• **ASSIGNED TASK**: In the listing below, find the line with "## METROLOGY DESK" and the line with "What the gauges". Repeat those two lines and all lines between them exactly.

+++ INFORMATION SHOWN +++

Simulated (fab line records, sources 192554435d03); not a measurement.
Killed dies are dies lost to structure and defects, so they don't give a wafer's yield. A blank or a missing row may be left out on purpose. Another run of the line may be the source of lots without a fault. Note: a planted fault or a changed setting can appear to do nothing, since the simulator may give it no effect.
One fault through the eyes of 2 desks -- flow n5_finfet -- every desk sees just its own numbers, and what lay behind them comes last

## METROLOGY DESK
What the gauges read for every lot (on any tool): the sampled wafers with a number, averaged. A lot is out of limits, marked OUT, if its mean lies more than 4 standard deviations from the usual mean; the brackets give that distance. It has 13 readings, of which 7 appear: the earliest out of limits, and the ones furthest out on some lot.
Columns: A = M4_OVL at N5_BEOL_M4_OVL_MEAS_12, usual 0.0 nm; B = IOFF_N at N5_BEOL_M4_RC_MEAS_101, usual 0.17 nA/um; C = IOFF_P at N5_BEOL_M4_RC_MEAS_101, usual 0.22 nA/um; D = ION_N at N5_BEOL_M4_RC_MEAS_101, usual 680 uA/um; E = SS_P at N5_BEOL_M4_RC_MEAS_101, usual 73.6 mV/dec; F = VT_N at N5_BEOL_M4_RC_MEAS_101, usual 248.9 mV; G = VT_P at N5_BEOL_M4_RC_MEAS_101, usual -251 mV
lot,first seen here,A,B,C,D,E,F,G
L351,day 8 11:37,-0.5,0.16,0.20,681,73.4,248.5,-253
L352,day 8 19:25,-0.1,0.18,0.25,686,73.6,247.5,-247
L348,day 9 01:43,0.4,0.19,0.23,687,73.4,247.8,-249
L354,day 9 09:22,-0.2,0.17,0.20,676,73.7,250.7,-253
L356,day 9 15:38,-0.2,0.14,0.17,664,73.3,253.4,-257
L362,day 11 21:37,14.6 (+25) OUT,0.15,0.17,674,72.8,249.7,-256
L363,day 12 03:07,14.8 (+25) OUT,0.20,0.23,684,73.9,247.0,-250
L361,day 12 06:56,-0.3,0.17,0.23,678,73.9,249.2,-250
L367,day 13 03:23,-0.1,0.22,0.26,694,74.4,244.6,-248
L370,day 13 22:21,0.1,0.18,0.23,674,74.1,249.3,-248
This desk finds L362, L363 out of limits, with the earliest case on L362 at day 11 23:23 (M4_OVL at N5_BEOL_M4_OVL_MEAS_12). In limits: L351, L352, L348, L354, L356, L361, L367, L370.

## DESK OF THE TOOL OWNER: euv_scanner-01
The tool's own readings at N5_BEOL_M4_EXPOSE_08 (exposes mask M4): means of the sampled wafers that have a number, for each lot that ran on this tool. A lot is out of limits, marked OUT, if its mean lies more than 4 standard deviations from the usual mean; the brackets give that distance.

+++

• **EXERCISE OUTPUT**:
## METROLOGY DESK
What the gauges read for every lot (on any tool): the sampled wafers with a number, averaged. A lot is out of limits, marked OUT, if its mean lies more than 4 standard deviations from the usual mean; the brackets give that distance. It has 13 readings, of which 7 appear: the earliest out of limits, and the ones furthest out on some lot.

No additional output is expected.